Assigned task: Repeat the lines of the data that follow, please, starting at the first and stopping after the one with "Killed dies count".

○ ○ ○ ○

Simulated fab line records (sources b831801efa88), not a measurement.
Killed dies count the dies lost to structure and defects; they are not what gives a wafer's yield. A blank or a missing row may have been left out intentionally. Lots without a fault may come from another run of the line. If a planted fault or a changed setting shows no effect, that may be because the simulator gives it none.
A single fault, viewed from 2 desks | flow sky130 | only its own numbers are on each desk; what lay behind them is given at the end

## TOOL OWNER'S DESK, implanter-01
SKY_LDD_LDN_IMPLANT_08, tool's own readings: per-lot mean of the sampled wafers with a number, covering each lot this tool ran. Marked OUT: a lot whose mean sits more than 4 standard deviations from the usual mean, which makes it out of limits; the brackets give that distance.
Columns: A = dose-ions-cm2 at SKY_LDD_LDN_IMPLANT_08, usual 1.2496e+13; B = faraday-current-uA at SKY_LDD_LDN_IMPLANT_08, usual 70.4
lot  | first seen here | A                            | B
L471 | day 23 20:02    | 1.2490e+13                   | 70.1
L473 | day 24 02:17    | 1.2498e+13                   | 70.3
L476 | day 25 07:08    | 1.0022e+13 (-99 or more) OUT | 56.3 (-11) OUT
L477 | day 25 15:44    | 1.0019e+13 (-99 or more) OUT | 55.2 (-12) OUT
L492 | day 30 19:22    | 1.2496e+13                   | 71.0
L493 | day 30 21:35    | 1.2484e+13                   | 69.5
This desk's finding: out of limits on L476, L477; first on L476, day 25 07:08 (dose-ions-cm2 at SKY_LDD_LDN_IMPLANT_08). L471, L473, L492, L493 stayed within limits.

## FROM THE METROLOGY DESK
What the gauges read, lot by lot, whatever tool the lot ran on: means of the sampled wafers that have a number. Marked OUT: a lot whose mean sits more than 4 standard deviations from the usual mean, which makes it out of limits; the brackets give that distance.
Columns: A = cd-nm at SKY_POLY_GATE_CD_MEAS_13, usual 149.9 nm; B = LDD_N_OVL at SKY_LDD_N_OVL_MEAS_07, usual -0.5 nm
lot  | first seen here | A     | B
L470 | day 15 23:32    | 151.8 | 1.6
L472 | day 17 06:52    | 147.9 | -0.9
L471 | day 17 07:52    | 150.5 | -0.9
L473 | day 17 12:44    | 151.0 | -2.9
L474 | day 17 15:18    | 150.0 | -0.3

○ ○ ○ ○

Expected answer:
Simulated fab line records (sources b831801efa88), not a measurement.
Killed dies count the dies lost to structure and defects; they are not what gives a wafer's yield. A blank or a missing row may have been left out intentionally. Lots without a fault may come from another run of the line. If a planted fault or a changed setting shows no effect, that may be because the simulator gives it none.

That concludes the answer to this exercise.